- [Work task] Retype, without any change, the first line of the records and every line after it through the one containing "read on which".

======== Dataset records

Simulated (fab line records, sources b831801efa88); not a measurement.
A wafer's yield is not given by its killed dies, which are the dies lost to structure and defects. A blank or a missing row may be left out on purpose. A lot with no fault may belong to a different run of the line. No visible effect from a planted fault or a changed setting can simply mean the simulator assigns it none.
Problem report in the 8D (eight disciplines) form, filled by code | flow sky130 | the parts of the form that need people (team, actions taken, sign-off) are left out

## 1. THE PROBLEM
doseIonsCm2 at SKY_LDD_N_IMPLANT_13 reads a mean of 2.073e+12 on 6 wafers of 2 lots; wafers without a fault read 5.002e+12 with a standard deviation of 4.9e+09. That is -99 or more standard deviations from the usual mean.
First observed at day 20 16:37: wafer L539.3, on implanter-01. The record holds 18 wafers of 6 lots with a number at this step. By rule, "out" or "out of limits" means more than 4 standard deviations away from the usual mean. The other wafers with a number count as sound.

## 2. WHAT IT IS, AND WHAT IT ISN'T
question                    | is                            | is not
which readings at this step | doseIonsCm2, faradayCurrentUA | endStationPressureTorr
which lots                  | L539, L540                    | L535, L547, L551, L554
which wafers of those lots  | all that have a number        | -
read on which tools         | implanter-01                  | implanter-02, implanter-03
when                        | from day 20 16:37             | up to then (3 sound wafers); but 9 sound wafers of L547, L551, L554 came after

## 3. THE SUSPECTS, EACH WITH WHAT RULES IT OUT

================

- [Solution]
Simulated (fab line records, sources b831801efa88); not a measurement.
A wafer's yield is not given by its killed dies, which are the dies lost to structure and defects. A blank or a missing row may be left out on purpose. A lot with no fault may belong to a different run of the line. No visible effect from a planted fault or a changed setting can simply mean the simulator assigns it none.
Problem report in the 8D (eight disciplines) form, filled by code | flow sky130 | the parts of the form that need people (team, actions taken, sign-off) are left out

## 1. THE PROBLEM
doseIonsCm2 at SKY_LDD_N_IMPLANT_13 reads a mean of 2.073e+12 on 6 wafers of 2 lots; wafers without a fault read 5.002e+12 with a standard deviation of 4.9e+09. That is -99 or more standard deviations from the usual mean.
First observed at day 20 16:37: wafer L539.3, on implanter-01. The record holds 18 wafers of 6 lots with a number at this step. By rule, "out" or "out of limits" means more than 4 standard deviations away from the usual mean. The other wafers with a number count as sound.

## 2. WHAT IT IS, AND WHAT IT ISN'T
question                    | is                            | is not
which readings at this step | doseIonsCm2, faradayCurrentUA | endStationPressureTorr
which lots                  | L539, L540                    | L535, L547, L551, L554
which wafers of those lots  | all that have a number        | -
read on which tools         | implanter-01                  | implanter-02, implanter-03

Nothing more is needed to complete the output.